**Work order**.
Write out once more the lines running from the top of the entries below to the line with "0.500 | 1.38 |", both ends included.

**Data to examine**.
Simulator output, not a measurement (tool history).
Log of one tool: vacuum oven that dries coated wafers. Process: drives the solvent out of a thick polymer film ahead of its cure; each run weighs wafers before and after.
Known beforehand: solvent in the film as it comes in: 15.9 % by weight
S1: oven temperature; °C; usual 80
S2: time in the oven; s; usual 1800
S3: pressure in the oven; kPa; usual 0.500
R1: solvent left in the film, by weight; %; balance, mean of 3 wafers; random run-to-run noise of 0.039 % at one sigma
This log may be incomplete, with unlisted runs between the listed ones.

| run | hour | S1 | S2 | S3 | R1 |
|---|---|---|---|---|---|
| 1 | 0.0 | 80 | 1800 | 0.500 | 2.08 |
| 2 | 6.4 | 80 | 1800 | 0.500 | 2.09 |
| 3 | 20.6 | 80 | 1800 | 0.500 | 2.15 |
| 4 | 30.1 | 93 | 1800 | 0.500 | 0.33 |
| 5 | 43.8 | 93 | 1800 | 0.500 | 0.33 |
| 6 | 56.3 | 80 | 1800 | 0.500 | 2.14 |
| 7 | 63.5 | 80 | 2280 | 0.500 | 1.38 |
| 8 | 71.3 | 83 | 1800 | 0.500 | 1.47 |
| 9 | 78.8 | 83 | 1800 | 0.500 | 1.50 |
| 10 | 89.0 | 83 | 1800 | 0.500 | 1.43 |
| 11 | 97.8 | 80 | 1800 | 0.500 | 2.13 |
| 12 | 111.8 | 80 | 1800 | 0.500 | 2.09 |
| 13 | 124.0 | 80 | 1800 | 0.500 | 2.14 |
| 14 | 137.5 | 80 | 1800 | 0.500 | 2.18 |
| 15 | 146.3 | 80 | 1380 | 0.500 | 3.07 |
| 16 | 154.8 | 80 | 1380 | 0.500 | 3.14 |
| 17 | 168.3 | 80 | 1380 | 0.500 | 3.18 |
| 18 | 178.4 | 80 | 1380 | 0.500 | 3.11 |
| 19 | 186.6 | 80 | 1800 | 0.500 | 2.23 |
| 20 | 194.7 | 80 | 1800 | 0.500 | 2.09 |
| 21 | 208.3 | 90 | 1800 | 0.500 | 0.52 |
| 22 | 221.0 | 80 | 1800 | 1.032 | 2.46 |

**Task result**.
Simulator output, not a measurement (tool history).
Log of one tool: vacuum oven that dries coated wafers. Process: drives the solvent out of a thick polymer film ahead of its cure; each run weighs wafers before and after.
Known beforehand: solvent in the film as it comes in: 15.9 % by weight
S1: oven temperature; °C; usual 80
S2: time in the oven; s; usual 1800
S3: pressure in the oven; kPa; usual 0.500
R1: solvent left in the film, by weight; %; balance, mean of 3 wafers; random run-to-run noise of 0.039 % at one sigma
This log may be incomplete, with unlisted runs between the listed ones.

| run | hour | S1 | S2 | S3 | R1 |
|---|---|---|---|---|---|
| 1 | 0.0 | 80 | 1800 | 0.500 | 2.08 |
| 2 | 6.4 | 80 | 1800 | 0.500 | 2.09 |
| 3 | 20.6 | 80 | 1800 | 0.500 | 2.15 |
| 4 | 30.1 | 93 | 1800 | 0.500 | 0.33 |
| 5 | 43.8 | 93 | 1800 | 0.500 | 0.33 |
| 6 | 56.3 | 80 | 1800 | 0.500 | 2.14 |
| 7 | 63.5 | 80 | 2280 | 0.500 | 1.38 |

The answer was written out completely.